Write out, without any change, the lines in the material below that run from the line with "Anyone who measures" through the line with "This SEM image", both included.

[The data Boundary: Start]

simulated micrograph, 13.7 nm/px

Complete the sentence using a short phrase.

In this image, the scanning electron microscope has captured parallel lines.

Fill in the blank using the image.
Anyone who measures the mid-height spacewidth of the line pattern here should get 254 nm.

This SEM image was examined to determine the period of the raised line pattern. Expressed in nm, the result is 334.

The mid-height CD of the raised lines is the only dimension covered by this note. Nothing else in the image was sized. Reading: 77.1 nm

[The data Boundary: End]

### Response area
Anyone who measures the mid-height spacewidth of the line pattern here should get 254 nm.

This SEM image was examined to determine the period of the raised line pattern. Expressed in nm, the result is 334.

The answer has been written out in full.